Work instruction :: All lines up to and including the one that contains "start_h: the number" are to be transcribed exactly, starting from the first line of the records.

(Provided records begins)

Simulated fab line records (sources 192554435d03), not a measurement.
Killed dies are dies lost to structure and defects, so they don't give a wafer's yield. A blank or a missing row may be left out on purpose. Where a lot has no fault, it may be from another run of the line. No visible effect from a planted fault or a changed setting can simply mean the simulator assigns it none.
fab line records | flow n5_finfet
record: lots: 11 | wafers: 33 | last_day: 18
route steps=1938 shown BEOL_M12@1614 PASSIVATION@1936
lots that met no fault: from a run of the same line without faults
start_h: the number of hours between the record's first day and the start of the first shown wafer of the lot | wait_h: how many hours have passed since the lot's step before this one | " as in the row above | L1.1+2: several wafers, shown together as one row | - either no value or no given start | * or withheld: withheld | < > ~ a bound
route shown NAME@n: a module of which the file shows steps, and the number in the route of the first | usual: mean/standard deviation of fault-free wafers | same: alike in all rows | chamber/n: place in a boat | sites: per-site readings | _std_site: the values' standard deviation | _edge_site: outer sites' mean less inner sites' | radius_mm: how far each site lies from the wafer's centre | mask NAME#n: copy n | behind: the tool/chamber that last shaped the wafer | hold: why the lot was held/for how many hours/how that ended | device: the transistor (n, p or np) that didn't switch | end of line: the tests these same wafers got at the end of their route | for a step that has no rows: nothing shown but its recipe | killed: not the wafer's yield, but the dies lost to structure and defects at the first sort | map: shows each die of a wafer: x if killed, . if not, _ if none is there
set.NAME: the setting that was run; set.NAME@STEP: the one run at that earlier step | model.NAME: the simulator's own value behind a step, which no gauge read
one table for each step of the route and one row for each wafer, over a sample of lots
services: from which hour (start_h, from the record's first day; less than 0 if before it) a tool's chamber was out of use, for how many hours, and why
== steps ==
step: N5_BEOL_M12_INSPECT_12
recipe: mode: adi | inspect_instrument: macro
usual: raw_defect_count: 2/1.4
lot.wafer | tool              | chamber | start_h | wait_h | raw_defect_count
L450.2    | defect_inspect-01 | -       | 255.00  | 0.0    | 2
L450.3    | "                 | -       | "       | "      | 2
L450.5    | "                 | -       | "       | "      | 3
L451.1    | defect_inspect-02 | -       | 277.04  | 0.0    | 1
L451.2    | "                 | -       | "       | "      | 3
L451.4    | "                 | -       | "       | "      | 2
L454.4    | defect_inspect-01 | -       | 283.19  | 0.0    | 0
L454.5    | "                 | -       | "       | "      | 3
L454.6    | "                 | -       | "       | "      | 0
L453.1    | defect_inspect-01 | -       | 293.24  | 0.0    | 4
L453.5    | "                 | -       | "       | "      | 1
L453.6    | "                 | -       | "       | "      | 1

(Provided records ends)

Result ::
Simulated fab line records (sources 192554435d03), not a measurement.
Killed dies are dies lost to structure and defects, so they don't give a wafer's yield. A blank or a missing row may be left out on purpose. Where a lot has no fault, it may be from another run of the line. No visible effect from a planted fault or a changed setting can simply mean the simulator assigns it none.
fab line records | flow n5_finfet
record: lots: 11 | wafers: 33 | last_day: 18
route steps=1938 shown BEOL_M12@1614 PASSIVATION@1936
lots that met no fault: from a run of the same line without faults
start_h: the number of hours between the record's first day and the start of the first shown wafer of the lot | wait_h: how many hours have passed since the lot's step before this one | " as in the row above | L1.1+2: several wafers, shown together as one row | - either no value or no given start | * or withheld: withheld | < > ~ a bound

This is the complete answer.